▬▬▬▬▬▬
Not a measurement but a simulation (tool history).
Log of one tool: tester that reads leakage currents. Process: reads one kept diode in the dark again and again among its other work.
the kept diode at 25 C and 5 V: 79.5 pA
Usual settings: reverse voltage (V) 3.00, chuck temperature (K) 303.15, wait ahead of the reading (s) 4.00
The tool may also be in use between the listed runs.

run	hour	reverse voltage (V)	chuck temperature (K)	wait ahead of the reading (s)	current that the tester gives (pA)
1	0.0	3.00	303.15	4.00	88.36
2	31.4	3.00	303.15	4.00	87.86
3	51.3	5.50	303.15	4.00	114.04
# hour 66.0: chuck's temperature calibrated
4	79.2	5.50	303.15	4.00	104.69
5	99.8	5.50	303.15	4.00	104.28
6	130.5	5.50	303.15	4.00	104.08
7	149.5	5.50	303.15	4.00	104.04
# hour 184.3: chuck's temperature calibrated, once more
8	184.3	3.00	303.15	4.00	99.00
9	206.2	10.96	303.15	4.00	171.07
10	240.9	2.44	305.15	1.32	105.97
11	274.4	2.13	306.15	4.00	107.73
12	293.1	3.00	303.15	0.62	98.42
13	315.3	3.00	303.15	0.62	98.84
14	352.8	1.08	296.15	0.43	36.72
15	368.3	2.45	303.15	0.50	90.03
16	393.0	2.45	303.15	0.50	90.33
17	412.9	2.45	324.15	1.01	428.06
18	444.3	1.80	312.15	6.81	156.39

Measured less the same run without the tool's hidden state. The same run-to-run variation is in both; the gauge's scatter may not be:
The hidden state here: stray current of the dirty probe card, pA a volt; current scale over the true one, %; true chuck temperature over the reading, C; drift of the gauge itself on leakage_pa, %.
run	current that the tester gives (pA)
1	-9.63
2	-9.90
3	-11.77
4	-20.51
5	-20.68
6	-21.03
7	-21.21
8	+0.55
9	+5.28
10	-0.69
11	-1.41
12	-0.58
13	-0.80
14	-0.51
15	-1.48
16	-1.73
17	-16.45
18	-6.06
▬▬▬▬▬▬

▶ **Work item**
Set down exactly the lines of the data above, beginning with the line that has "Measured less the" and ending with the line that has "The hidden state", and no others.

▶ **Response box**
Measured less the same run without the tool's hidden state. The same run-to-run variation is in both; the gauge's scatter may not be:
The hidden state here: stray current of the dirty probe card, pA a volt; current scale over the true one, %; true chuck temperature over the reading, C; drift of the gauge itself on leakage_pa, %.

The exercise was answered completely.